■ Requirement
Your output should be the lines of the data that follow, reproduced exactly from the first through the line bearing "reading = 453".

■ Information shown
______
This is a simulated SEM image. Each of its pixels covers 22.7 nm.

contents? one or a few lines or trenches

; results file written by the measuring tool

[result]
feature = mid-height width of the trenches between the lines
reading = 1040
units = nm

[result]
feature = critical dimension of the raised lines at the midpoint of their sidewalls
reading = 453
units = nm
______

■ Reply
This is a simulated SEM image. Each of its pixels covers 22.7 nm.

contents? one or a few lines or trenches

; results file written by the measuring tool

[result]
feature = mid-height width of the trenches between the lines
reading = 1040
units = nm

[result]
feature = critical dimension of the raised lines at the midpoint of their sidewalls
reading = 453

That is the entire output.